-- Work request --
Copy each line of the records below, from the first through the one that contains "4. DIRECTIONAL_DEP with", exactly as written.

-- Exercise data --
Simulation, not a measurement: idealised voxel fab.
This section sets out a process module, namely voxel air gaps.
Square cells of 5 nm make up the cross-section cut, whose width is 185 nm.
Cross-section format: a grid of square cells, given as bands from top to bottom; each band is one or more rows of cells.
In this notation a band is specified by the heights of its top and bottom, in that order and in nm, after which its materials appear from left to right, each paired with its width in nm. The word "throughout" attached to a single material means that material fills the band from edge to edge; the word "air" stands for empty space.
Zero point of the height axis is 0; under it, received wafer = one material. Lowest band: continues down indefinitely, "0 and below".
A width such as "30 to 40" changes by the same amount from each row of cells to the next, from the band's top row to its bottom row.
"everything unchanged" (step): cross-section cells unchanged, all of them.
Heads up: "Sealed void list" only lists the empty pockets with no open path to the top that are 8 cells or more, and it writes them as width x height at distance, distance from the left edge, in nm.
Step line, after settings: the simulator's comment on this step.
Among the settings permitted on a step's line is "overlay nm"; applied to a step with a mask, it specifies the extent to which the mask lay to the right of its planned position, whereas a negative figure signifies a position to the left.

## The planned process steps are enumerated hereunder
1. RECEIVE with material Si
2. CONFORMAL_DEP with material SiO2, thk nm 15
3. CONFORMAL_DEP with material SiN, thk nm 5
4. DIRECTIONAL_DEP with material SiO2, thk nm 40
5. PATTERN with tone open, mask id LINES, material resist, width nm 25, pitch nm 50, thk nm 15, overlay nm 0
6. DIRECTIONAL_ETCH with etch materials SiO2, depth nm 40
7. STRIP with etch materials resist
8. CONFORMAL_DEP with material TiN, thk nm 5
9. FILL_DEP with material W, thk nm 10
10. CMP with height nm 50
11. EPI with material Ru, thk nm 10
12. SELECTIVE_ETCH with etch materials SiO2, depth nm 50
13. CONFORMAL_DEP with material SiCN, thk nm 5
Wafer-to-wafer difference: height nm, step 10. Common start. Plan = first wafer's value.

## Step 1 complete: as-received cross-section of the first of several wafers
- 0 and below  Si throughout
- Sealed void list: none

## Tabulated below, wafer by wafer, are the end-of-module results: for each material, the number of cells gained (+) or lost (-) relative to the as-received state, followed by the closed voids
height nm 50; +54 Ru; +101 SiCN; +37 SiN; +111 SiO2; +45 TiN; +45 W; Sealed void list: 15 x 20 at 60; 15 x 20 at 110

-- Exercise response --
Simulation, not a measurement: idealised voxel fab.
This section sets out a process module, namely voxel air gaps.
Square cells of 5 nm make up the cross-section cut, whose width is 185 nm.
Cross-section format: a grid of square cells, given as bands from top to bottom; each band is one or more rows of cells.
In this notation a band is specified by the heights of its top and bottom, in that order and in nm, after which its materials appear from left to right, each paired with its width in nm. The word "throughout" attached to a single material means that material fills the band from edge to edge; the word "air" stands for empty space.
Zero point of the height axis is 0; under it, received wafer = one material. Lowest band: continues down indefinitely, "0 and below".
A width such as "30 to 40" changes by the same amount from each row of cells to the next, from the band's top row to its bottom row.
"everything unchanged" (step): cross-section cells unchanged, all of them.
Heads up: "Sealed void list" only lists the empty pockets with no open path to the top that are 8 cells or more, and it writes them as width x height at distance, distance from the left edge, in nm.
Step line, after settings: the simulator's comment on this step.
Among the settings permitted on a step's line is "overlay nm"; applied to a step with a mask, it specifies the extent to which the mask lay to the right of its planned position, whereas a negative figure signifies a position to the left.

## The planned process steps are enumerated hereunder
1. RECEIVE with material Si
2. CONFORMAL_DEP with material SiO2, thk nm 15
3. CONFORMAL_DEP with material SiN, thk nm 5
4. DIRECTIONAL_DEP with material SiO2, thk nm 40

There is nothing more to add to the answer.